Work request
Repeat the listing below in full, keeping each word as given.

[[ Excerpted data, beginning ]]

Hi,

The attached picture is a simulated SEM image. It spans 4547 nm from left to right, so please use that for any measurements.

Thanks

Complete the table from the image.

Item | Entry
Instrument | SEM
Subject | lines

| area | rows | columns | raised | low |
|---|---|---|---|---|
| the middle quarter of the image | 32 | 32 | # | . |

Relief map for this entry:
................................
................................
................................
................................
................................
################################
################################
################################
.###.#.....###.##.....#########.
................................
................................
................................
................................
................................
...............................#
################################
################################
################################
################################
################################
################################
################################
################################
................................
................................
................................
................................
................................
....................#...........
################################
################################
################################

[[ Excerpted data, end ]]

Task result
Hi,

The attached picture is a simulated SEM image. It spans 4547 nm from left to right, so please use that for any measurements.

Thanks

Complete the table from the image.

Item | Entry
Instrument | SEM
Subject | lines

| area | rows | columns | raised | low |
|---|---|---|---|---|
| the middle quarter of the image | 32 | 32 | # | . |

Relief map for this entry:
................................
................................
................................
................................
................................
################################
################################
################################
.###.#.....###.##.....#########.
................................
................................
................................
................................
................................
...............................#
################################
################################
################################
################################
################################
################################
################################
################################
................................
................................
................................
................................
................................
....................#...........
################################
################################
################################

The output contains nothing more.